» Work item: Repeat the listing below line for line, exactly as shown.

» Material provided:

☆ ☆ ☆ ☆

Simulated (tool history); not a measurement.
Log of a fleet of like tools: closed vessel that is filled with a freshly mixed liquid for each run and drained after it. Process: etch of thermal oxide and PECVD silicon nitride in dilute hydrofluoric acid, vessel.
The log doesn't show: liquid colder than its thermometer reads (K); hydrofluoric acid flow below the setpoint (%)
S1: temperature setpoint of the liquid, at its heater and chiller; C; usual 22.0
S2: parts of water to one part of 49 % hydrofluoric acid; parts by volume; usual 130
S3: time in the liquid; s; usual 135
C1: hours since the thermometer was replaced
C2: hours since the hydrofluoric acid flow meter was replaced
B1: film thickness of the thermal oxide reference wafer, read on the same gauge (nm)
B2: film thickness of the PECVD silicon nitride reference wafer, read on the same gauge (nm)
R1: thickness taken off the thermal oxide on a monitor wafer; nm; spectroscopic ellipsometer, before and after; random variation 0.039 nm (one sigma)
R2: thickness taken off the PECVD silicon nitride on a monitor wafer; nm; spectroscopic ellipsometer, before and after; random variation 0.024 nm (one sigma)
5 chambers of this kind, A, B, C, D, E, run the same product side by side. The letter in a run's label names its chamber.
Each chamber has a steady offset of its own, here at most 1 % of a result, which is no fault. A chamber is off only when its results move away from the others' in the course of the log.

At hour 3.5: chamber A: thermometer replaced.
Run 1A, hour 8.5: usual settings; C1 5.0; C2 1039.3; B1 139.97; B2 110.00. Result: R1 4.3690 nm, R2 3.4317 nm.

☆ ☆ ☆ ☆

» Exercise answer:
Simulated (tool history); not a measurement.
Log of a fleet of like tools: closed vessel that is filled with a freshly mixed liquid for each run and drained after it. Process: etch of thermal oxide and PECVD silicon nitride in dilute hydrofluoric acid, vessel.
The log doesn't show: liquid colder than its thermometer reads (K); hydrofluoric acid flow below the setpoint (%)
S1: temperature setpoint of the liquid, at its heater and chiller; C; usual 22.0
S2: parts of water to one part of 49 % hydrofluoric acid; parts by volume; usual 130
S3: time in the liquid; s; usual 135
C1: hours since the thermometer was replaced
C2: hours since the hydrofluoric acid flow meter was replaced
B1: film thickness of the thermal oxide reference wafer, read on the same gauge (nm)
B2: film thickness of the PECVD silicon nitride reference wafer, read on the same gauge (nm)
R1: thickness taken off the thermal oxide on a monitor wafer; nm; spectroscopic ellipsometer, before and after; random variation 0.039 nm (one sigma)
R2: thickness taken off the PECVD silicon nitride on a monitor wafer; nm; spectroscopic ellipsometer, before and after; random variation 0.024 nm (one sigma)
5 chambers of this kind, A, B, C, D, E, run the same product side by side. The letter in a run's label names its chamber.
Each chamber has a steady offset of its own, here at most 1 % of a result, which is no fault. A chamber is off only when its results move away from the others' in the course of the log.

At hour 3.5: chamber A: thermometer replaced.
Run 1A, hour 8.5: usual settings; C1 5.0; C2 1039.3; B1 139.97; B2 110.00. Result: R1 4.3690 nm, R2 3.4317 nm.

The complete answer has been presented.